#### WORK ORDER
An exact copy of the entries below is the expected answer.

#### RECORD EXCERPTS
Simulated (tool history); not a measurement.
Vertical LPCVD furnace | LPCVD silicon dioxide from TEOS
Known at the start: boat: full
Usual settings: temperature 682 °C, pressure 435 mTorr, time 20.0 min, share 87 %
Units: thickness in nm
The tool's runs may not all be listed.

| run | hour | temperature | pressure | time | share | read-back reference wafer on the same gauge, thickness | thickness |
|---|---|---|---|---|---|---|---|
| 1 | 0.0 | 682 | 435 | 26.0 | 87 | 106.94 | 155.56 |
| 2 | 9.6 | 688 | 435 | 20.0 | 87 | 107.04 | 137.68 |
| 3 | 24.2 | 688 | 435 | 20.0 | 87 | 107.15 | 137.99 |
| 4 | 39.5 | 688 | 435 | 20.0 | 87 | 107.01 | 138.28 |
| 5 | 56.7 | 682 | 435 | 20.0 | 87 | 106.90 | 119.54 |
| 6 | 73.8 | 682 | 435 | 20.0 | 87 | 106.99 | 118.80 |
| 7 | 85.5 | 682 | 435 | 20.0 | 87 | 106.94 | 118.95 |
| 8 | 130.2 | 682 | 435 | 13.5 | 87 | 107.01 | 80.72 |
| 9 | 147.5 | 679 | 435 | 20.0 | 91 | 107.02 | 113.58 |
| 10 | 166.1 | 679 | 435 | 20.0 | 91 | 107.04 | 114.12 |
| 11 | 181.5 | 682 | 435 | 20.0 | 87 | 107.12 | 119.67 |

#### EXPECTED ANSWER
Simulated (tool history); not a measurement.
Vertical LPCVD furnace | LPCVD silicon dioxide from TEOS
Known at the start: boat: full
Usual settings: temperature 682 °C, pressure 435 mTorr, time 20.0 min, share 87 %
Units: thickness in nm
The tool's runs may not all be listed.

| run | hour | temperature | pressure | time | share | read-back reference wafer on the same gauge, thickness | thickness |
|---|---|---|---|---|---|---|---|
| 1 | 0.0 | 682 | 435 | 26.0 | 87 | 106.94 | 155.56 |
| 2 | 9.6 | 688 | 435 | 20.0 | 87 | 107.04 | 137.68 |
| 3 | 24.2 | 688 | 435 | 20.0 | 87 | 107.15 | 137.99 |
| 4 | 39.5 | 688 | 435 | 20.0 | 87 | 107.01 | 138.28 |
| 5 | 56.7 | 682 | 435 | 20.0 | 87 | 106.90 | 119.54 |
| 6 | 73.8 | 682 | 435 | 20.0 | 87 | 106.99 | 118.80 |
| 7 | 85.5 | 682 | 435 | 20.0 | 87 | 106.94 | 118.95 |
| 8 | 130.2 | 682 | 435 | 13.5 | 87 | 107.01 | 80.72 |
| 9 | 147.5 | 679 | 435 | 20.0 | 91 | 107.02 | 113.58 |
| 10 | 166.1 | 679 | 435 | 20.0 | 91 | 107.04 | 114.12 |
| 11 | 181.5 | 682 | 435 | 20.0 | 87 | 107.12 | 119.67 |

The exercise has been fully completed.